*ACTIVITY*: Would you return all of this data exactly, leaving nothing out?

┌──

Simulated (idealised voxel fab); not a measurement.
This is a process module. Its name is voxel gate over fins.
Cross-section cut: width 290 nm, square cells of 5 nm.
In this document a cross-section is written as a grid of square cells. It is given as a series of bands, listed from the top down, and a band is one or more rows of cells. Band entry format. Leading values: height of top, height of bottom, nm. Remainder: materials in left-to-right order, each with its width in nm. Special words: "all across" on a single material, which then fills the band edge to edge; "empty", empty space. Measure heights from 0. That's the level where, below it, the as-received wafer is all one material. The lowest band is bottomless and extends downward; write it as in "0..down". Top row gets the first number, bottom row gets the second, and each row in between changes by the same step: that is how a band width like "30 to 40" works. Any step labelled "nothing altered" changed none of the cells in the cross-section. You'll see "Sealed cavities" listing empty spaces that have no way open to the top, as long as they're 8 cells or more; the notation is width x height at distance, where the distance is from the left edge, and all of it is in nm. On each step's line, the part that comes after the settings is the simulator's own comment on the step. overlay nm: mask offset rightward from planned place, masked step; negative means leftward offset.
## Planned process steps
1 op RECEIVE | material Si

└──

*EXPECTED ANSWER*:
Simulated (idealised voxel fab); not a measurement.
This is a process module. Its name is voxel gate over fins.
Cross-section cut: width 290 nm, square cells of 5 nm.
In this document a cross-section is written as a grid of square cells. It is given as a series of bands, listed from the top down, and a band is one or more rows of cells. Band entry format. Leading values: height of top, height of bottom, nm. Remainder: materials in left-to-right order, each with its width in nm. Special words: "all across" on a single material, which then fills the band edge to edge; "empty", empty space. Measure heights from 0. That's the level where, below it, the as-received wafer is all one material. The lowest band is bottomless and extends downward; write it as in "0..down". Top row gets the first number, bottom row gets the second, and each row in between changes by the same step: that is how a band width like "30 to 40" works. Any step labelled "nothing altered" changed none of the cells in the cross-section. You'll see "Sealed cavities" listing empty spaces that have no way open to the top, as long as they're 8 cells or more; the notation is width x height at distance, where the distance is from the left edge, and all of it is in nm. On each step's line, the part that comes after the settings is the simulator's own comment on the step. overlay nm: mask offset rightward from planned place, masked step; negative means leftward offset.
## Planned process steps
1 op RECEIVE | material Si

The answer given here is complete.